**Work task**
Repeat every record exactly.

************

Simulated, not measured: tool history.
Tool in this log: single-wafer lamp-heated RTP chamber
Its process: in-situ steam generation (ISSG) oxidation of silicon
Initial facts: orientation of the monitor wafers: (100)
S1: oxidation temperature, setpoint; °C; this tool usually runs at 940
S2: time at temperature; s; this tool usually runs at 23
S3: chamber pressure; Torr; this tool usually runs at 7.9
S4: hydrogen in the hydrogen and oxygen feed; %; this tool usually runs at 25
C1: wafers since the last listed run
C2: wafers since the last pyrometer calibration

************

**Answer box**
Simulated, not measured: tool history.
Tool in this log: single-wafer lamp-heated RTP chamber
Its process: in-situ steam generation (ISSG) oxidation of silicon
Initial facts: orientation of the monitor wafers: (100)
S1: oxidation temperature, setpoint; °C; this tool usually runs at 940
S2: time at temperature; s; this tool usually runs at 23
S3: chamber pressure; Torr; this tool usually runs at 7.9
S4: hydrogen in the hydrogen and oxygen feed; %; this tool usually runs at 25
C1: wafers since the last listed run
C2: wafers since the last pyrometer calibration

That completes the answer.